Brief
Using the data below, repeat all of it precisely.

Data under study
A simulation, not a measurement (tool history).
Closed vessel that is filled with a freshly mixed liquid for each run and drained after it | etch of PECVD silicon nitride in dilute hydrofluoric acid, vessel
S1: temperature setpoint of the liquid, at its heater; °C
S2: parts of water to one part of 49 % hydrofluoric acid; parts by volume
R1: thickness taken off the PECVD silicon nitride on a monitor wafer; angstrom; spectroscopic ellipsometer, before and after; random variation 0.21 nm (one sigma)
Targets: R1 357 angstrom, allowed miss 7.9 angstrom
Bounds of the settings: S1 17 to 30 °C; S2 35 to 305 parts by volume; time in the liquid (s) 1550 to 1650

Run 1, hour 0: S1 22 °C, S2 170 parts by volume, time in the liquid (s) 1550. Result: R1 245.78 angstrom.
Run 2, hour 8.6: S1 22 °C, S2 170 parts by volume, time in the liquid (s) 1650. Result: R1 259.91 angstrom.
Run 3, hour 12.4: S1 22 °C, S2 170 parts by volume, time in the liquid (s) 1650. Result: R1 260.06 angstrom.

Exercise output
A simulation, not a measurement (tool history).
Closed vessel that is filled with a freshly mixed liquid for each run and drained after it | etch of PECVD silicon nitride in dilute hydrofluoric acid, vessel
S1: temperature setpoint of the liquid, at its heater; °C
S2: parts of water to one part of 49 % hydrofluoric acid; parts by volume
R1: thickness taken off the PECVD silicon nitride on a monitor wafer; angstrom; spectroscopic ellipsometer, before and after; random variation 0.21 nm (one sigma)
Targets: R1 357 angstrom, allowed miss 7.9 angstrom
Bounds of the settings: S1 17 to 30 °C; S2 35 to 305 parts by volume; time in the liquid (s) 1550 to 1650

Run 1, hour 0: S1 22 °C, S2 170 parts by volume, time in the liquid (s) 1550. Result: R1 245.78 angstrom.
Run 2, hour 8.6: S1 22 °C, S2 170 parts by volume, time in the liquid (s) 1650. Result: R1 259.91 angstrom.
Run 3, hour 12.4: S1 22 °C, S2 170 parts by volume, time in the liquid (s) 1650. Result: R1 260.06 angstrom.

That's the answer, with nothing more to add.